** WORK ITEM **
Each record is to be written out exactly as it appears.

╭──

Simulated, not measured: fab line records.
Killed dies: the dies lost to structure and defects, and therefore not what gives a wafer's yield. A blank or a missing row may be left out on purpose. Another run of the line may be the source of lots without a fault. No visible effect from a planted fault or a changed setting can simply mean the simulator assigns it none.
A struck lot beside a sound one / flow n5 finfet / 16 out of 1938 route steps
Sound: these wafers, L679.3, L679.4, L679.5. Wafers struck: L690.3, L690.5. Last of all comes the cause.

╰──

** RESULT **
Simulated, not measured: fab line records.
Killed dies: the dies lost to structure and defects, and therefore not what gives a wafer's yield. A blank or a missing row may be left out on purpose. Another run of the line may be the source of lots without a fault. No visible effect from a planted fault or a changed setting can simply mean the simulator assigns it none.
A struck lot beside a sound one / flow n5 finfet / 16 out of 1938 route steps
Sound: these wafers, L679.3, L679.4, L679.5. Wafers struck: L690.3, L690.5. Last of all comes the cause.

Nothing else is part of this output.